————————

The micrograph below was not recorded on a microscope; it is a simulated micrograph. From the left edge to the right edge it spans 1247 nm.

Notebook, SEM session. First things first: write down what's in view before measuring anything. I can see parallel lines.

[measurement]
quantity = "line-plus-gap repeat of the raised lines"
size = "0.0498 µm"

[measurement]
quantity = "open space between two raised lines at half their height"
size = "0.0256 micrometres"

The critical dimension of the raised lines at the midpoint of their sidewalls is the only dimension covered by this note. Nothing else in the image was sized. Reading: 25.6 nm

————————

# WORK ORDER
Restate the data above word for word, please.

# WORKED SOLUTION
The micrograph below was not recorded on a microscope; it is a simulated micrograph. From the left edge to the right edge it spans 1247 nm.

Notebook, SEM session. First things first: write down what's in view before measuring anything. I can see parallel lines.

[measurement]
quantity = "line-plus-gap repeat of the raised lines"
size = "0.0498 µm"

[measurement]
quantity = "open space between two raised lines at half their height"
size = "0.0256 micrometres"

The critical dimension of the raised lines at the midpoint of their sidewalls is the only dimension covered by this note. Nothing else in the image was sized. Reading: 25.6 nm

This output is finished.